Only the lines from the top of the data through the line with "Answer: raised bodies" should be repeated, each exactly as written.

Available data START

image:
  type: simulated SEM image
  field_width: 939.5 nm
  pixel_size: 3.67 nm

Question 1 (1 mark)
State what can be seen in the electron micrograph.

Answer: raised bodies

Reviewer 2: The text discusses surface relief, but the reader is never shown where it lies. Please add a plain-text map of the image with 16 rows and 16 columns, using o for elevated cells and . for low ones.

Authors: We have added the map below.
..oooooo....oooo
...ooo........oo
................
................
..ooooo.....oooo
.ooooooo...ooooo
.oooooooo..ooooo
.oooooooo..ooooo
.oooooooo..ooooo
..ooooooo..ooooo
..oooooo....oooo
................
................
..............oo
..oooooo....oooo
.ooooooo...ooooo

Available data END

* Reply:
image:
  type: simulated SEM image
  field_width: 939.5 nm
  pixel_size: 3.67 nm

Question 1 (1 mark)
State what can be seen in the electron micrograph.

Answer: raised bodies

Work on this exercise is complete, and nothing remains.